Data section.
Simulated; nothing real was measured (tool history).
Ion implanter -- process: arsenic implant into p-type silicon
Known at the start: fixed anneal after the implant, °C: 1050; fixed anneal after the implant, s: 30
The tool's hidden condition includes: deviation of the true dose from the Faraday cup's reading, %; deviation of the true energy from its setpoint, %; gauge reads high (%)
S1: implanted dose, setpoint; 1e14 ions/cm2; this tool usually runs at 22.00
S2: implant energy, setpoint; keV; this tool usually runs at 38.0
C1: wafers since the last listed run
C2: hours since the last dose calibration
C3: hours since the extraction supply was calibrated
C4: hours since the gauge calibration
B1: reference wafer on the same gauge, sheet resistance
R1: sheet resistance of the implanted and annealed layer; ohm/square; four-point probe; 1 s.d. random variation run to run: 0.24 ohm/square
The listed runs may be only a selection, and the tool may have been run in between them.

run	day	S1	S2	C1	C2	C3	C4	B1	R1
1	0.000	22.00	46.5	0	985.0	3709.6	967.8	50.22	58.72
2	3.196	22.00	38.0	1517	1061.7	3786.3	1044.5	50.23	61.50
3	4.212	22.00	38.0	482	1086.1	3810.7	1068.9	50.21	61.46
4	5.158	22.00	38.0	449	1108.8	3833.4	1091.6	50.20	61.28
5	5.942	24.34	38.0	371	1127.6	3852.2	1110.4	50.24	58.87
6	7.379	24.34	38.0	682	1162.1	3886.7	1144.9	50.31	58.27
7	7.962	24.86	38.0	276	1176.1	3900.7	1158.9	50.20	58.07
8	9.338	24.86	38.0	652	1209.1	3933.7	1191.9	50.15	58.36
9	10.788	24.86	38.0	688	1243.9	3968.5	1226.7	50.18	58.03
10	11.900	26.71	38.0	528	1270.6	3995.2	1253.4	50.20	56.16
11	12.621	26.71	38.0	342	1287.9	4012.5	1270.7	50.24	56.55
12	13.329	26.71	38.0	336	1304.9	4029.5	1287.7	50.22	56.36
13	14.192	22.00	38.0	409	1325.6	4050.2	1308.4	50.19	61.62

Requirement. Retype the listing above, word for word, from its first line to the line containing "R1: sheet resistance", both ends included.

Task response.
Simulated; nothing real was measured (tool history).
Ion implanter -- process: arsenic implant into p-type silicon
Known at the start: fixed anneal after the implant, °C: 1050; fixed anneal after the implant, s: 30
The tool's hidden condition includes: deviation of the true dose from the Faraday cup's reading, %; deviation of the true energy from its setpoint, %; gauge reads high (%)
S1: implanted dose, setpoint; 1e14 ions/cm2; this tool usually runs at 22.00
S2: implant energy, setpoint; keV; this tool usually runs at 38.0
C1: wafers since the last listed run
C2: hours since the last dose calibration
C3: hours since the extraction supply was calibrated
C4: hours since the gauge calibration
B1: reference wafer on the same gauge, sheet resistance
R1: sheet resistance of the implanted and annealed layer; ohm/square; four-point probe; 1 s.d. random variation run to run: 0.24 ohm/square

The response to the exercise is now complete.